The lines from the top of the data down to the line with "lot=L104; measured=day 6 16:41;" should be repeated exactly, both ends included.

Information provided section start
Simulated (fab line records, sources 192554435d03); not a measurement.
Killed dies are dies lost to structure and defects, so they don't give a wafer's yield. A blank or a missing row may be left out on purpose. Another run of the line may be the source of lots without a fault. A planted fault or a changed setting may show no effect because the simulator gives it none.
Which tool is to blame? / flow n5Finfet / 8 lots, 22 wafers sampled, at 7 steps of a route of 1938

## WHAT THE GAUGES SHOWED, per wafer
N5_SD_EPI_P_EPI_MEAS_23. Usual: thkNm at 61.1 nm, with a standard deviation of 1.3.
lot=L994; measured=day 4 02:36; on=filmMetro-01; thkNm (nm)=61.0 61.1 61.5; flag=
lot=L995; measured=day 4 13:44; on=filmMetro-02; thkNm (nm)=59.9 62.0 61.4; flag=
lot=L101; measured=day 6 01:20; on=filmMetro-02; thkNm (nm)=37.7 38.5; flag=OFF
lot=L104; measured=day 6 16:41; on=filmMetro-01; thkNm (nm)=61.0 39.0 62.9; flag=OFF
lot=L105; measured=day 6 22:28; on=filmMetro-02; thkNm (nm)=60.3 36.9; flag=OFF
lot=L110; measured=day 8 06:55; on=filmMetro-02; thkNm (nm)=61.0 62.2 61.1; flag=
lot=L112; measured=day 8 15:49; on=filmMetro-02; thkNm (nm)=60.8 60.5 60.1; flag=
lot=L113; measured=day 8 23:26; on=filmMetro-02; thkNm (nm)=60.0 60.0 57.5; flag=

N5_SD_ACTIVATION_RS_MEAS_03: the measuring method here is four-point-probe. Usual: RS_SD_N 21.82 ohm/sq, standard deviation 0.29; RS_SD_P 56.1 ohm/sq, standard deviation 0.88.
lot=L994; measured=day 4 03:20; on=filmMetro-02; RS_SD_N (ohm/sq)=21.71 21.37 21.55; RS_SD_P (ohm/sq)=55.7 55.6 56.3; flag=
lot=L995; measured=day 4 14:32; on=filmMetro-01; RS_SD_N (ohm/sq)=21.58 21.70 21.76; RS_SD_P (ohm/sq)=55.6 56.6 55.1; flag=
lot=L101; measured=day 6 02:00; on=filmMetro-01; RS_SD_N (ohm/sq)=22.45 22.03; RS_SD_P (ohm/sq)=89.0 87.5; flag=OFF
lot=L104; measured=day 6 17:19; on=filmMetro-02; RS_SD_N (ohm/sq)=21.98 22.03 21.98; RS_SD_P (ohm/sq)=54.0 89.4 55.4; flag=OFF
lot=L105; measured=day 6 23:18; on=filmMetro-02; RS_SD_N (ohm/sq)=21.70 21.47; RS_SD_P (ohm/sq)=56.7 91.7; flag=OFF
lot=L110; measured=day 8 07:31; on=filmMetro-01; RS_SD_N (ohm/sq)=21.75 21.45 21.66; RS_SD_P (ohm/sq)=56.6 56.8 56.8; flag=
Information provided section end

Task response:
Simulated (fab line records, sources 192554435d03); not a measurement.
Killed dies are dies lost to structure and defects, so they don't give a wafer's yield. A blank or a missing row may be left out on purpose. Another run of the line may be the source of lots without a fault. A planted fault or a changed setting may show no effect because the simulator gives it none.
Which tool is to blame? / flow n5Finfet / 8 lots, 22 wafers sampled, at 7 steps of a route of 1938

## WHAT THE GAUGES SHOWED, per wafer
N5_SD_EPI_P_EPI_MEAS_23. Usual: thkNm at 61.1 nm, with a standard deviation of 1.3.
lot=L994; measured=day 4 02:36; on=filmMetro-01; thkNm (nm)=61.0 61.1 61.5; flag=
lot=L995; measured=day 4 13:44; on=filmMetro-02; thkNm (nm)=59.9 62.0 61.4; flag=
lot=L101; measured=day 6 01:20; on=filmMetro-02; thkNm (nm)=37.7 38.5; flag=OFF
lot=L104; measured=day 6 16:41; on=filmMetro-01; thkNm (nm)=61.0 39.0 62.9; flag=OFF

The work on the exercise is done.